◆ Assignment: Find the line containing "12 STRIP: chemistry" in the records below. Copy exactly that line and each one after it, ending at the line containing "59 PEB: i-line resist, 115 C, 90 s", and nothing more.

==== Raw data

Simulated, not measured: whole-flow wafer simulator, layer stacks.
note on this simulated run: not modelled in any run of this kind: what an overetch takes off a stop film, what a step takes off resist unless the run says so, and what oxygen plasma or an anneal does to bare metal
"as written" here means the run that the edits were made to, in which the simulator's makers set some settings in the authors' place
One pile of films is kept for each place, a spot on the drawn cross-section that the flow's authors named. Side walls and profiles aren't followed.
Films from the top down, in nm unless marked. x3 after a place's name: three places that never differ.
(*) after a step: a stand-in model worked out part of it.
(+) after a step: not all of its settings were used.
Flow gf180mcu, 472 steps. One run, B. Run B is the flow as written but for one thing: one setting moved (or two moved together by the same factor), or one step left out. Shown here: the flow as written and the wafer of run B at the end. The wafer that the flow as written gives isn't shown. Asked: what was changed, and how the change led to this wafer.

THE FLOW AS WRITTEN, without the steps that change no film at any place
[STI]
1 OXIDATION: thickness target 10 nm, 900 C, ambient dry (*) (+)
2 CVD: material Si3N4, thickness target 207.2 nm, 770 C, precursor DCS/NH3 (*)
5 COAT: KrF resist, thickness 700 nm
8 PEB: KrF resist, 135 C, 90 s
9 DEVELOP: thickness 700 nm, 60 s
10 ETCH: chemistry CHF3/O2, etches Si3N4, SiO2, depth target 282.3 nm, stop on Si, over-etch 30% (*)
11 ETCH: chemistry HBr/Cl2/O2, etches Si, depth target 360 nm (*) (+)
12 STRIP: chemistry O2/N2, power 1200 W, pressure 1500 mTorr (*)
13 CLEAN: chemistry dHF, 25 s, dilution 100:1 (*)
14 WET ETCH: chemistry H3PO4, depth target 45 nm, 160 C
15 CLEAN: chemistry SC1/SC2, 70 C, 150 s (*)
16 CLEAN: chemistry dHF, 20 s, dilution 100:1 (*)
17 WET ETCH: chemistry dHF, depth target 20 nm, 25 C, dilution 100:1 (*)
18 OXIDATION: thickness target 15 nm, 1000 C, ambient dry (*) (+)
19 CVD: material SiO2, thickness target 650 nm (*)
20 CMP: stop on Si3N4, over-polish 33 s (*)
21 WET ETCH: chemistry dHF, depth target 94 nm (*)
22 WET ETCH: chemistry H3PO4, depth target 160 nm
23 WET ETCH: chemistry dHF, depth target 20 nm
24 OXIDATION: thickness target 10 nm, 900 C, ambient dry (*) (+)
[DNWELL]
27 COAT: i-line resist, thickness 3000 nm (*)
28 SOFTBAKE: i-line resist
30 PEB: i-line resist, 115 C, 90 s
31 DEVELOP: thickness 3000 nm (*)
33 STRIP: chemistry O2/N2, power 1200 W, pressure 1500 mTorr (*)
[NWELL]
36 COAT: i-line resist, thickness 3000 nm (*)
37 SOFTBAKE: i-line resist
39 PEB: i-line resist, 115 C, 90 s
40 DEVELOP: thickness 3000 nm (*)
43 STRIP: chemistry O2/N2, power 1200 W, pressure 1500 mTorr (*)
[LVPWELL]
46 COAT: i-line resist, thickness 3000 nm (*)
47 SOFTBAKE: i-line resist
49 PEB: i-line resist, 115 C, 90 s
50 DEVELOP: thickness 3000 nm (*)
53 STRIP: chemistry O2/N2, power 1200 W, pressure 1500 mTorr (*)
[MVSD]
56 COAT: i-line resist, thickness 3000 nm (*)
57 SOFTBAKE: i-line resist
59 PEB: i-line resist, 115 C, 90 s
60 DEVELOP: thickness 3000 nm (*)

========

◆ Exercise result:
12 STRIP: chemistry O2/N2, power 1200 W, pressure 1500 mTorr (*)
13 CLEAN: chemistry dHF, 25 s, dilution 100:1 (*)
14 WET ETCH: chemistry H3PO4, depth target 45 nm, 160 C
15 CLEAN: chemistry SC1/SC2, 70 C, 150 s (*)
16 CLEAN: chemistry dHF, 20 s, dilution 100:1 (*)
17 WET ETCH: chemistry dHF, depth target 20 nm, 25 C, dilution 100:1 (*)
18 OXIDATION: thickness target 15 nm, 1000 C, ambient dry (*) (+)
19 CVD: material SiO2, thickness target 650 nm (*)
20 CMP: stop on Si3N4, over-polish 33 s (*)
21 WET ETCH: chemistry dHF, depth target 94 nm (*)
22 WET ETCH: chemistry H3PO4, depth target 160 nm
23 WET ETCH: chemistry dHF, depth target 20 nm
24 OXIDATION: thickness target 10 nm, 900 C, ambient dry (*) (+)
[DNWELL]
27 COAT: i-line resist, thickness 3000 nm (*)
28 SOFTBAKE: i-line resist
30 PEB: i-line resist, 115 C, 90 s
31 DEVELOP: thickness 3000 nm (*)
33 STRIP: chemistry O2/N2, power 1200 W, pressure 1500 mTorr (*)
[NWELL]
36 COAT: i-line resist, thickness 3000 nm (*)
37 SOFTBAKE: i-line resist
39 PEB: i-line resist, 115 C, 90 s
40 DEVELOP: thickness 3000 nm (*)
43 STRIP: chemistry O2/N2, power 1200 W, pressure 1500 mTorr (*)
[LVPWELL]
46 COAT: i-line resist, thickness 3000 nm (*)
47 SOFTBAKE: i-line resist
49 PEB: i-line resist, 115 C, 90 s
50 DEVELOP: thickness 3000 nm (*)
53 STRIP: chemistry O2/N2, power 1200 W, pressure 1500 mTorr (*)
[MVSD]
56 COAT: i-line resist, thickness 3000 nm (*)
57 SOFTBAKE: i-line resist
59 PEB: i-line resist, 115 C, 90 s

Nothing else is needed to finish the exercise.